Requirement -> Please repeat the data shown below, word for word.

Extracted data ->
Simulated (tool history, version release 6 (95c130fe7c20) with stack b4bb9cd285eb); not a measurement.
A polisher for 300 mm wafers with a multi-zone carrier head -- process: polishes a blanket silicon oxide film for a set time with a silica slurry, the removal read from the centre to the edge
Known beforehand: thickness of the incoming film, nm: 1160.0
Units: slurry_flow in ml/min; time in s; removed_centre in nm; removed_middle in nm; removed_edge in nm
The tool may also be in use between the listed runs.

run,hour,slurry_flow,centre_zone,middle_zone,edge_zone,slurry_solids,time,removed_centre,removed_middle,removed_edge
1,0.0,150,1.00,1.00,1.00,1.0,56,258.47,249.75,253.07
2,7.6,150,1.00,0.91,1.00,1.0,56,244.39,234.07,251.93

Answer space ->
Simulated (tool history, version release 6 (95c130fe7c20) with stack b4bb9cd285eb); not a measurement.
A polisher for 300 mm wafers with a multi-zone carrier head -- process: polishes a blanket silicon oxide film for a set time with a silica slurry, the removal read from the centre to the edge
Known beforehand: thickness of the incoming film, nm: 1160.0
Units: slurry_flow in ml/min; time in s; removed_centre in nm; removed_middle in nm; removed_edge in nm
The tool may also be in use between the listed runs.

run,hour,slurry_flow,centre_zone,middle_zone,edge_zone,slurry_solids,time,removed_centre,removed_middle,removed_edge
1,0.0,150,1.00,1.00,1.00,1.0,56,258.47,249.75,253.07
2,7.6,150,1.00,0.91,1.00,1.0,56,244.39,234.07,251.93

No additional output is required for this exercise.